==================================================

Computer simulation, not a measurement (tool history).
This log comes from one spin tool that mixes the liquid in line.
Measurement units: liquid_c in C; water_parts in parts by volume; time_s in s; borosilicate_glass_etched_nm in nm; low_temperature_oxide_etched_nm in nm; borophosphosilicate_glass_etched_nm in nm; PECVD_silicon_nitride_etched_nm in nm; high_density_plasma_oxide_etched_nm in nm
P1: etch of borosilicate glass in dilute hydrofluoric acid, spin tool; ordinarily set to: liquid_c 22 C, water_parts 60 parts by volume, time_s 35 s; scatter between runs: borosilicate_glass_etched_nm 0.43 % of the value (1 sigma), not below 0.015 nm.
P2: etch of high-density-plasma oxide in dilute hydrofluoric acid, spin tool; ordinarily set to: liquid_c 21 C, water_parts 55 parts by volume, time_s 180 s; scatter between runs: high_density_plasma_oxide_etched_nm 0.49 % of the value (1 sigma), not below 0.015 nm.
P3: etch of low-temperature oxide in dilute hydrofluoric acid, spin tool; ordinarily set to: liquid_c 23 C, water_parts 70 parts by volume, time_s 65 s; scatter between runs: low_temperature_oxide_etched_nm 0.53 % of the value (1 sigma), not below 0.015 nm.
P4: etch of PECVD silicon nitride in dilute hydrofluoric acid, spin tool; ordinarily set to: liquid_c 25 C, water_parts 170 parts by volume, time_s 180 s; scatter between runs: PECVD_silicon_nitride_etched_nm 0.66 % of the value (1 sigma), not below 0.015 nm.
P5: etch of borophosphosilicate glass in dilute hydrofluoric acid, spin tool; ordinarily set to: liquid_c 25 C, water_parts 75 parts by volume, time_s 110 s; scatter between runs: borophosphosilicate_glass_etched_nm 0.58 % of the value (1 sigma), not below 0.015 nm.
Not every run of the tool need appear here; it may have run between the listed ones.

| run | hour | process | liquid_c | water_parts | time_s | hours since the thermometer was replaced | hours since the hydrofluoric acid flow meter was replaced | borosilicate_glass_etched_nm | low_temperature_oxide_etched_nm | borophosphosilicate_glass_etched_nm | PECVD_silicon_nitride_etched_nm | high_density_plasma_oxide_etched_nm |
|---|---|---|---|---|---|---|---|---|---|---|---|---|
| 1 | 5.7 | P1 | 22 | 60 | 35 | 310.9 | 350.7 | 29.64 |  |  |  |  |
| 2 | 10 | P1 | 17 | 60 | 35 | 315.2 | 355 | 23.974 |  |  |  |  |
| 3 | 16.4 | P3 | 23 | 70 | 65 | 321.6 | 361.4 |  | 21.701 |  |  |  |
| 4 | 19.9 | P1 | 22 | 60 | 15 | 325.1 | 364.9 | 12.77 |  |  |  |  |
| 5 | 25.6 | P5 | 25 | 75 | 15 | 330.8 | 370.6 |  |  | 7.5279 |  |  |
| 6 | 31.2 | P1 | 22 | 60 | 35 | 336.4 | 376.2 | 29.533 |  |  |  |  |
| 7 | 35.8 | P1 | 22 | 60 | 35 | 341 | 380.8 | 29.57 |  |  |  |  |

==================================================

### WORK INSTRUCTION
Without changing anything, quote the lines from the top of the data to the line that contains "P3: etch of", including that line.

### TASK SOLUTION
Computer simulation, not a measurement (tool history).
This log comes from one spin tool that mixes the liquid in line.
Measurement units: liquid_c in C; water_parts in parts by volume; time_s in s; borosilicate_glass_etched_nm in nm; low_temperature_oxide_etched_nm in nm; borophosphosilicate_glass_etched_nm in nm; PECVD_silicon_nitride_etched_nm in nm; high_density_plasma_oxide_etched_nm in nm
P1: etch of borosilicate glass in dilute hydrofluoric acid, spin tool; ordinarily set to: liquid_c 22 C, water_parts 60 parts by volume, time_s 35 s; scatter between runs: borosilicate_glass_etched_nm 0.43 % of the value (1 sigma), not below 0.015 nm.
P2: etch of high-density-plasma oxide in dilute hydrofluoric acid, spin tool; ordinarily set to: liquid_c 21 C, water_parts 55 parts by volume, time_s 180 s; scatter between runs: high_density_plasma_oxide_etched_nm 0.49 % of the value (1 sigma), not below 0.015 nm.
P3: etch of low-temperature oxide in dilute hydrofluoric acid, spin tool; ordinarily set to: liquid_c 23 C, water_parts 70 parts by volume, time_s 65 s; scatter between runs: low_temperature_oxide_etched_nm 0.53 % of the value (1 sigma), not below 0.015 nm.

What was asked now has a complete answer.